- **DATASET EXTRACT**
--------------------------------

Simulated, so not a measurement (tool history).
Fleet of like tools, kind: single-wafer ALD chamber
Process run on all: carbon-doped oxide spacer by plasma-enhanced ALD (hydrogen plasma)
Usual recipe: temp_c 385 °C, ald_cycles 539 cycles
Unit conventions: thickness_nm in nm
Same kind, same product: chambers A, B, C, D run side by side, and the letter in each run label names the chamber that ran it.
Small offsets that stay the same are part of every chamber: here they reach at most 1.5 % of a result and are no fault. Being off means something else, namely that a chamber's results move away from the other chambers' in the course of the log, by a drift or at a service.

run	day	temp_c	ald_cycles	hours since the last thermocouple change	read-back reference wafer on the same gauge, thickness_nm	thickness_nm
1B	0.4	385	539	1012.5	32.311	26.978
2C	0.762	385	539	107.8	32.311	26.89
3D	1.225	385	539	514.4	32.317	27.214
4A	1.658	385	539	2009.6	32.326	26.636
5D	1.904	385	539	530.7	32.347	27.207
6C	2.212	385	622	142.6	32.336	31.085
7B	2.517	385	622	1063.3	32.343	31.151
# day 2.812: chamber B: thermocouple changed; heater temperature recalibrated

--------------------------------

- **WORK TASK**
Each record above needs to be given again exactly as written.

- **RESULT**
Simulated, so not a measurement (tool history).
Fleet of like tools, kind: single-wafer ALD chamber
Process run on all: carbon-doped oxide spacer by plasma-enhanced ALD (hydrogen plasma)
Usual recipe: temp_c 385 °C, ald_cycles 539 cycles
Unit conventions: thickness_nm in nm
Same kind, same product: chambers A, B, C, D run side by side, and the letter in each run label names the chamber that ran it.
Small offsets that stay the same are part of every chamber: here they reach at most 1.5 % of a result and are no fault. Being off means something else, namely that a chamber's results move away from the other chambers' in the course of the log, by a drift or at a service.

run	day	temp_c	ald_cycles	hours since the last thermocouple change	read-back reference wafer on the same gauge, thickness_nm	thickness_nm
1B	0.4	385	539	1012.5	32.311	26.978
2C	0.762	385	539	107.8	32.311	26.89
3D	1.225	385	539	514.4	32.317	27.214
4A	1.658	385	539	2009.6	32.326	26.636
5D	1.904	385	539	530.7	32.347	27.207
6C	2.212	385	622	142.6	32.336	31.085
7B	2.517	385	622	1063.3	32.343	31.151
# day 2.812: chamber B: thermocouple changed; heater temperature recalibrated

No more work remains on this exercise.